Brief » Your task is to transcribe, without alteration, the lines from the top of the material below through the line bearing "(+) after a", inclusive.

..............................
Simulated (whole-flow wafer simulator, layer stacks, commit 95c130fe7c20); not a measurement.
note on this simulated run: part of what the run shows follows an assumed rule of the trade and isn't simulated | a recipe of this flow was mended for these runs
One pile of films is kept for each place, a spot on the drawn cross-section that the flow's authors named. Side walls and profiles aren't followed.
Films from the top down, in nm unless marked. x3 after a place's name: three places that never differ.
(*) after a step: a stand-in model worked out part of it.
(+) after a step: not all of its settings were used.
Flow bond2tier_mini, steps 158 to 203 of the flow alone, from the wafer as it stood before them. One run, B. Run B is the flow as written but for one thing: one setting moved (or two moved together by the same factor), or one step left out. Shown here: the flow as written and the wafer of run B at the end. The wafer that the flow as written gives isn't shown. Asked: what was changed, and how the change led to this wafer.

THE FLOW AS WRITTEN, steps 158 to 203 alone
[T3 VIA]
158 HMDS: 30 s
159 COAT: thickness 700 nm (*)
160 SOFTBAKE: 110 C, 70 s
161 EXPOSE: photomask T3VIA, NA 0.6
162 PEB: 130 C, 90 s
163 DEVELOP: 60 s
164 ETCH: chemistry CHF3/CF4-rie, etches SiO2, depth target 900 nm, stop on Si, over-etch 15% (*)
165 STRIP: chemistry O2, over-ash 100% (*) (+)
..............................

Answer space »
Simulated (whole-flow wafer simulator, layer stacks, commit 95c130fe7c20); not a measurement.
note on this simulated run: part of what the run shows follows an assumed rule of the trade and isn't simulated | a recipe of this flow was mended for these runs
One pile of films is kept for each place, a spot on the drawn cross-section that the flow's authors named. Side walls and profiles aren't followed.
Films from the top down, in nm unless marked. x3 after a place's name: three places that never differ.
(*) after a step: a stand-in model worked out part of it.
(+) after a step: not all of its settings were used.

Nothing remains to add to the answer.